----------------
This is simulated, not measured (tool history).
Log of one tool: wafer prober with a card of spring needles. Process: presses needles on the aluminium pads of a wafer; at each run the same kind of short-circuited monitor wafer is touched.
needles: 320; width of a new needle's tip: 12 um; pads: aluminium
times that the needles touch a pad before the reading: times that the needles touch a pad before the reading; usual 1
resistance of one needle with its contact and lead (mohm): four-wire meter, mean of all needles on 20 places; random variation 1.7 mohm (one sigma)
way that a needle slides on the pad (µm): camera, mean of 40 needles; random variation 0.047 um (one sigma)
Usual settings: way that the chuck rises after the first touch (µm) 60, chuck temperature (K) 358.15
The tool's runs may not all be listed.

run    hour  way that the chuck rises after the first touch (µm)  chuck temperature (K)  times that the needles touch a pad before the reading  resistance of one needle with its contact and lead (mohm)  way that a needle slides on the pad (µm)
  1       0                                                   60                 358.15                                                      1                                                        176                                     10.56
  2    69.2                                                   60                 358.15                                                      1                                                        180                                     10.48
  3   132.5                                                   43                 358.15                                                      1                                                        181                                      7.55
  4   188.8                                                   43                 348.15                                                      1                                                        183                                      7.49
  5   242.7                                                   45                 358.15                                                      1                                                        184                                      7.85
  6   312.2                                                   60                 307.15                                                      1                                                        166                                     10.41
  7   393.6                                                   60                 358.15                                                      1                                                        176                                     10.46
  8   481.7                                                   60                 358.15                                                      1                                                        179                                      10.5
----------------

## ASSIGNED TASK:
The expected output is exactly the lines of the listing above between the line holding "mohm (one sigma)" and the line holding "way that a needle slides on the pad (µm): camera, mean", inclusive.

## ANSWER SECTION:
resistance of one needle with its contact and lead (mohm): four-wire meter, mean of all needles on 20 places; random variation 1.7 mohm (one sigma)
way that a needle slides on the pad (µm): camera, mean of 40 needles; random variation 0.047 um (one sigma)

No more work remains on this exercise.